Work request → Output nothing but the lines from the first line of the entries to the line with "(plus 102 further places)", inclusive, exactly as they read.

Data section →
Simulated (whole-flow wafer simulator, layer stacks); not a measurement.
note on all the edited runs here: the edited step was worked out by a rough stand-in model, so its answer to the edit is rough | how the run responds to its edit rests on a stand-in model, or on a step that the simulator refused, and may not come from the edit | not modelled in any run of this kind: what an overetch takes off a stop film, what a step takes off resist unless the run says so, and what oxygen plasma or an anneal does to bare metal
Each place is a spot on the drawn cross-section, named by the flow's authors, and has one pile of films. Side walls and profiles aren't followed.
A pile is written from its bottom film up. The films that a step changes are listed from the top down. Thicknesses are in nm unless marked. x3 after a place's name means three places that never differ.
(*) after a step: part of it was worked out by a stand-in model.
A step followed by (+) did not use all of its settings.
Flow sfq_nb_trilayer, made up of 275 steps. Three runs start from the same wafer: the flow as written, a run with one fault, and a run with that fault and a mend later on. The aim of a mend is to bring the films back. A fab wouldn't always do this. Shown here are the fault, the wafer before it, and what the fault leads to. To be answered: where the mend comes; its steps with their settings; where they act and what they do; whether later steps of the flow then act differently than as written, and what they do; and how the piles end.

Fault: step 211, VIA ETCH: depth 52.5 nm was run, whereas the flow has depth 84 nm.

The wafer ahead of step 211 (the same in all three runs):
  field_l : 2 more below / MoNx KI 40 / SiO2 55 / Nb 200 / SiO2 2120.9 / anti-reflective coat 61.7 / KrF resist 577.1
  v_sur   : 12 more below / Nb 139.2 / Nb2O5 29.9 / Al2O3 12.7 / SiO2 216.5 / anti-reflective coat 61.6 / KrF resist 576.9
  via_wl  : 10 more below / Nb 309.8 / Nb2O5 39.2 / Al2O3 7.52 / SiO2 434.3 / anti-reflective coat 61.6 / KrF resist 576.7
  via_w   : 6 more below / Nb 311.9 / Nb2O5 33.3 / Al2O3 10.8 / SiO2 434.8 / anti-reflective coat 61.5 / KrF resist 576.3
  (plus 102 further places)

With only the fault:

Answer area →
Simulated (whole-flow wafer simulator, layer stacks); not a measurement.
note on all the edited runs here: the edited step was worked out by a rough stand-in model, so its answer to the edit is rough | how the run responds to its edit rests on a stand-in model, or on a step that the simulator refused, and may not come from the edit | not modelled in any run of this kind: what an overetch takes off a stop film, what a step takes off resist unless the run says so, and what oxygen plasma or an anneal does to bare metal
Each place is a spot on the drawn cross-section, named by the flow's authors, and has one pile of films. Side walls and profiles aren't followed.
A pile is written from its bottom film up. The films that a step changes are listed from the top down. Thicknesses are in nm unless marked. x3 after a place's name means three places that never differ.
(*) after a step: part of it was worked out by a stand-in model.
A step followed by (+) did not use all of its settings.
Flow sfq_nb_trilayer, made up of 275 steps. Three runs start from the same wafer: the flow as written, a run with one fault, and a run with that fault and a mend later on. The aim of a mend is to bring the films back. A fab wouldn't always do this. Shown here are the fault, the wafer before it, and what the fault leads to. To be answered: where the mend comes; its steps with their settings; where they act and what they do; whether later steps of the flow then act differently than as written, and what they do; and how the piles end.

Fault: step 211, VIA ETCH: depth 52.5 nm was run, whereas the flow has depth 84 nm.

The wafer ahead of step 211 (the same in all three runs):
  field_l : 2 more below / MoNx KI 40 / SiO2 55 / Nb 200 / SiO2 2120.9 / anti-reflective coat 61.7 / KrF resist 577.1
  v_sur   : 12 more below / Nb 139.2 / Nb2O5 29.9 / Al2O3 12.7 / SiO2 216.5 / anti-reflective coat 61.6 / KrF resist 576.9
  via_wl  : 10 more below / Nb 309.8 / Nb2O5 39.2 / Al2O3 7.52 / SiO2 434.3 / anti-reflective coat 61.6 / KrF resist 576.7
  via_w   : 6 more below / Nb 311.9 / Nb2O5 33.3 / Al2O3 10.8 / SiO2 434.8 / anti-reflective coat 61.5 / KrF resist 576.3
  (plus 102 further places)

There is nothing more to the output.